Exercise:
Using the records below, output the stretch that opens with the line containing "12 | ETCH |" and closes with the line containing "14 | ETCH |", exactly and including both lines, with nothing more.

+++ Supplied entries

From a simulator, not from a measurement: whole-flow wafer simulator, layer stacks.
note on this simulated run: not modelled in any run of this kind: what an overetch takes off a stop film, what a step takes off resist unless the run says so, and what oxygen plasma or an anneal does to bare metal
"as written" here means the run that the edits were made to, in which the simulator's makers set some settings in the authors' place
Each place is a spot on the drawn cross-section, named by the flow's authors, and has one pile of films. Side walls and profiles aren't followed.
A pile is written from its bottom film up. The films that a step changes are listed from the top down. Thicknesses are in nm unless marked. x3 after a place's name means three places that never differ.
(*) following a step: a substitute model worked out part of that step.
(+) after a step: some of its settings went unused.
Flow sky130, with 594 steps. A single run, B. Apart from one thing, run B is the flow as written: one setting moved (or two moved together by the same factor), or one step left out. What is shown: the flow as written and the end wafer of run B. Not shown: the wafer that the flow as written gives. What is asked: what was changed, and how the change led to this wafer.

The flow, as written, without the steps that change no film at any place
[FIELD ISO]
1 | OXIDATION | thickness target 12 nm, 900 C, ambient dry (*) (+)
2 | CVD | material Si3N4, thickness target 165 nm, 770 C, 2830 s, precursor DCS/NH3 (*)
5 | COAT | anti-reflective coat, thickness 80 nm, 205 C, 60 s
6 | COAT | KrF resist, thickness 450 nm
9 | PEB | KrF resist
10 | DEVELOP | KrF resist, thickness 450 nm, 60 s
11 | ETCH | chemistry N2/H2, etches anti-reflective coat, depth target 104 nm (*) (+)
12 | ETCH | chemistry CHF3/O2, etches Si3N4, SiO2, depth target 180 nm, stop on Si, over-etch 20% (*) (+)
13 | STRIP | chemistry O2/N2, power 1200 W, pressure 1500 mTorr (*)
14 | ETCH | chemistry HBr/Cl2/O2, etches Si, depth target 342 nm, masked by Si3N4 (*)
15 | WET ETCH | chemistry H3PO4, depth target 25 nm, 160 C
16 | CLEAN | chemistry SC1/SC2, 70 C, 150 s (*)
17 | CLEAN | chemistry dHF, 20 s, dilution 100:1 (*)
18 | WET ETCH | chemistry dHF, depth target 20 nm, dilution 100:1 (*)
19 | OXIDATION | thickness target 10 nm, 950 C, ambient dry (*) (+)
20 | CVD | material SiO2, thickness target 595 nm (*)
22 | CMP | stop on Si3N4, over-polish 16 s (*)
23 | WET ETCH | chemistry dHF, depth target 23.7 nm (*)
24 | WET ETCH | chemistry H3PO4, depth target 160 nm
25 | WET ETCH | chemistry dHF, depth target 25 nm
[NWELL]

++++++

Task response:
12 | ETCH | chemistry CHF3/O2, etches Si3N4, SiO2, depth target 180 nm, stop on Si, over-etch 20% (*) (+)
13 | STRIP | chemistry O2/N2, power 1200 W, pressure 1500 mTorr (*)
14 | ETCH | chemistry HBr/Cl2/O2, etches Si, depth target 342 nm, masked by Si3N4 (*)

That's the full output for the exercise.